Action item →
Your answer should be the lines below from the one with "-586.3 KrF resist (all of it)" to the one with "73e | EXPOSE", both included, given again exactly and with nothing added.

[Start of section]

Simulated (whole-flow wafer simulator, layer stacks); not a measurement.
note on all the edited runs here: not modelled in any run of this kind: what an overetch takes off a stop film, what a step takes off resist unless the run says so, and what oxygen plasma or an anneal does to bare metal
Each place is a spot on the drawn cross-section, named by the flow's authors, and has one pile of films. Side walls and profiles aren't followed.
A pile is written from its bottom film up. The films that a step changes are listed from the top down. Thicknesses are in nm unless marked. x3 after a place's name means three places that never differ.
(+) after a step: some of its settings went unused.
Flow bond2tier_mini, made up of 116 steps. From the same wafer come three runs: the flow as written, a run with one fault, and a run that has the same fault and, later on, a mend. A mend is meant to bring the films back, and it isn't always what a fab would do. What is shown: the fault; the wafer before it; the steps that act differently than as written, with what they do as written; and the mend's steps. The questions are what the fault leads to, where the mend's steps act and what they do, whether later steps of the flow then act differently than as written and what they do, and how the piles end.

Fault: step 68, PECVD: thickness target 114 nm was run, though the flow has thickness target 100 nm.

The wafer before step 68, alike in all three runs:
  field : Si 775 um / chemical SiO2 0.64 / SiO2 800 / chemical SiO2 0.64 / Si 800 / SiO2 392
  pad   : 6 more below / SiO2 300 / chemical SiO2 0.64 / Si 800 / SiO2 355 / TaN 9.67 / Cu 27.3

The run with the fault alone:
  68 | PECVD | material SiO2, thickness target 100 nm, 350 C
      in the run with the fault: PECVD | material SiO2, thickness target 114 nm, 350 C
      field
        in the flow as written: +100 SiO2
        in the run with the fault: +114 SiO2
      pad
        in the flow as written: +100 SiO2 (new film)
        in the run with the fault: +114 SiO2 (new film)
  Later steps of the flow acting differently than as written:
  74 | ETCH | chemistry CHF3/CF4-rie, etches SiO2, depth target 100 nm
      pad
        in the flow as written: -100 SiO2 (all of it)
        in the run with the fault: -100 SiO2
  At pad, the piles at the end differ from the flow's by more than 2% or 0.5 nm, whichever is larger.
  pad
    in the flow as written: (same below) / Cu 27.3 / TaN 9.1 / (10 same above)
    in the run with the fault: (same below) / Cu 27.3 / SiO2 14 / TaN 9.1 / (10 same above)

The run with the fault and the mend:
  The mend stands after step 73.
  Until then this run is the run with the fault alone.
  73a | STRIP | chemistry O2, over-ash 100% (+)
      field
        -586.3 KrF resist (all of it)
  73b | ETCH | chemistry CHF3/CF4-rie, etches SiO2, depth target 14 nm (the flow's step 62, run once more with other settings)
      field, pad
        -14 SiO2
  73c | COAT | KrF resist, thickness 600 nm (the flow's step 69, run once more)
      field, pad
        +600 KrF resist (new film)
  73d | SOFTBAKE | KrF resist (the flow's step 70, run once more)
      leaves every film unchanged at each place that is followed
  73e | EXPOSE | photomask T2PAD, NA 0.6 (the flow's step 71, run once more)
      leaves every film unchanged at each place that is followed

[End of section]

Answer area →
        -586.3 KrF resist (all of it)
  73b | ETCH | chemistry CHF3/CF4-rie, etches SiO2, depth target 14 nm (the flow's step 62, run once more with other settings)
      field, pad
        -14 SiO2
  73c | COAT | KrF resist, thickness 600 nm (the flow's step 69, run once more)
      field, pad
        +600 KrF resist (new film)
  73d | SOFTBAKE | KrF resist (the flow's step 70, run once more)
      leaves every film unchanged at each place that is followed
  73e | EXPOSE | photomask T2PAD, NA 0.6 (the flow's step 71, run once more)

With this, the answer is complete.